EXTRACTED ENTRIES:
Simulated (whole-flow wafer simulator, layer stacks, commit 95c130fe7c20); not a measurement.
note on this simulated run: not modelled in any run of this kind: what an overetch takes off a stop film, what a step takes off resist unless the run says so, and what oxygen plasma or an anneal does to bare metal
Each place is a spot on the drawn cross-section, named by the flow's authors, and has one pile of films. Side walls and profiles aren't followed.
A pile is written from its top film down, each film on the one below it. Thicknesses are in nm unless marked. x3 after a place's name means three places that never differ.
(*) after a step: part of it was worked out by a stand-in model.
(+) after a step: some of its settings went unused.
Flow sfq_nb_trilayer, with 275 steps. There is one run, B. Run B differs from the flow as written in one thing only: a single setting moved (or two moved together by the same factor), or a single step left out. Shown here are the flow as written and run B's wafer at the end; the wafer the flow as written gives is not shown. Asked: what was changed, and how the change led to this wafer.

ACTIVITY:
Copy out the records above without altering anything.

EXERCISE ANSWER:
Simulated (whole-flow wafer simulator, layer stacks, commit 95c130fe7c20); not a measurement.
note on this simulated run: not modelled in any run of this kind: what an overetch takes off a stop film, what a step takes off resist unless the run says so, and what oxygen plasma or an anneal does to bare metal
Each place is a spot on the drawn cross-section, named by the flow's authors, and has one pile of films. Side walls and profiles aren't followed.
A pile is written from its top film down, each film on the one below it. Thicknesses are in nm unless marked. x3 after a place's name means three places that never differ.
(*) after a step: part of it was worked out by a stand-in model.
(+) after a step: some of its settings went unused.
Flow sfq_nb_trilayer, with 275 steps. There is one run, B. Run B differs from the flow as written in one thing only: a single setting moved (or two moved together by the same factor), or a single step left out. Shown here are the flow as written and run B's wafer at the end; the wafer the flow as written gives is not shown. Asked: what was changed, and how the change led to this wafer.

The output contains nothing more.